> _Record set_
--- --- ---
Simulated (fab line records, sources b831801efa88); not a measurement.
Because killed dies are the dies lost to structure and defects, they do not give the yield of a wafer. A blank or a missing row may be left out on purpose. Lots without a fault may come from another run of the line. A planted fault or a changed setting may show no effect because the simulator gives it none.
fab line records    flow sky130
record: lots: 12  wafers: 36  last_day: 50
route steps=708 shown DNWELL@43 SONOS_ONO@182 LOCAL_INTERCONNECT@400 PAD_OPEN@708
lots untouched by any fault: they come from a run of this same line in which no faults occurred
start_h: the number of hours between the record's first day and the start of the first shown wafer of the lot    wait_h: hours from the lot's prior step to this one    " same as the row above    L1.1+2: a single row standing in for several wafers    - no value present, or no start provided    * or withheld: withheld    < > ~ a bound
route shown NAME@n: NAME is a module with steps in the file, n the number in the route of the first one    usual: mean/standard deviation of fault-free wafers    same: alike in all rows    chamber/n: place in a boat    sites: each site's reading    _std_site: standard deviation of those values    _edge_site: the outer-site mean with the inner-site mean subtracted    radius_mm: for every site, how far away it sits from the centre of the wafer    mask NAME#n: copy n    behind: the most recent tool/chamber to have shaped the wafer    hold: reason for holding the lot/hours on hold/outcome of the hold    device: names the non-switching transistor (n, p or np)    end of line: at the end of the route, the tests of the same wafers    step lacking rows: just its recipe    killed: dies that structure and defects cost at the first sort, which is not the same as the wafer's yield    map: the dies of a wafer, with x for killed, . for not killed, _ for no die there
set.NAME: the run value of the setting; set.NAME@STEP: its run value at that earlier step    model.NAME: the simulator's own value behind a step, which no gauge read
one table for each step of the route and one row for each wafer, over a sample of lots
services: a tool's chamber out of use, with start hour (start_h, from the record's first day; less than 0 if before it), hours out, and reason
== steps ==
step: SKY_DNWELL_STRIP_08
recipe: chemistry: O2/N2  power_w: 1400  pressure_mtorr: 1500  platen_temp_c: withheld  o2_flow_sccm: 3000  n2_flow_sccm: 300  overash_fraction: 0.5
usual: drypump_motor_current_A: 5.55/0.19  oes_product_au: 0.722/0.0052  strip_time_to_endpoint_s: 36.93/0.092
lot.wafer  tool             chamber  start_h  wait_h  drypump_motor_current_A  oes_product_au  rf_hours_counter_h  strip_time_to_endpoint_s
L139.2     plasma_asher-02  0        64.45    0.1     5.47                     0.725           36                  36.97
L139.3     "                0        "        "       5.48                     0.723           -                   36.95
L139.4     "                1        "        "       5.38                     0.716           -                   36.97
--- --- ---

> _Assigned task_
Among the records above, only the lines between the line holding "route steps=708 shown" and the line holding "usual: drypump_motor_current_A: 5.55/0.19", inclusive, are to be output, exactly as written.

> _Task result_
route steps=708 shown DNWELL@43 SONOS_ONO@182 LOCAL_INTERCONNECT@400 PAD_OPEN@708
lots untouched by any fault: they come from a run of this same line in which no faults occurred
start_h: the number of hours between the record's first day and the start of the first shown wafer of the lot    wait_h: hours from the lot's prior step to this one    " same as the row above    L1.1+2: a single row standing in for several wafers    - no value present, or no start provided    * or withheld: withheld    < > ~ a bound
route shown NAME@n: NAME is a module with steps in the file, n the number in the route of the first one    usual: mean/standard deviation of fault-free wafers    same: alike in all rows    chamber/n: place in a boat    sites: each site's reading    _std_site: standard deviation of those values    _edge_site: the outer-site mean with the inner-site mean subtracted    radius_mm: for every site, how far away it sits from the centre of the wafer    mask NAME#n: copy n    behind: the most recent tool/chamber to have shaped the wafer    hold: reason for holding the lot/hours on hold/outcome of the hold    device: names the non-switching transistor (n, p or np)    end of line: at the end of the route, the tests of the same wafers    step lacking rows: just its recipe    killed: dies that structure and defects cost at the first sort, which is not the same as the wafer's yield    map: the dies of a wafer, with x for killed, . for not killed, _ for no die there
set.NAME: the run value of the setting; set.NAME@STEP: its run value at that earlier step    model.NAME: the simulator's own value behind a step, which no gauge read
one table for each step of the route and one row for each wafer, over a sample of lots
services: a tool's chamber out of use, with start hour (start_h, from the record's first day; less than 0 if before it), hours out, and reason
== steps ==
step: SKY_DNWELL_STRIP_08
recipe: chemistry: O2/N2  power_w: 1400  pressure_mtorr: 1500  platen_temp_c: withheld  o2_flow_sccm: 3000  n2_flow_sccm: 300  overash_fraction: 0.5
usual: drypump_motor_current_A: 5.55/0.19  oes_product_au: 0.722/0.0052  strip_time_to_endpoint_s: 36.93/0.092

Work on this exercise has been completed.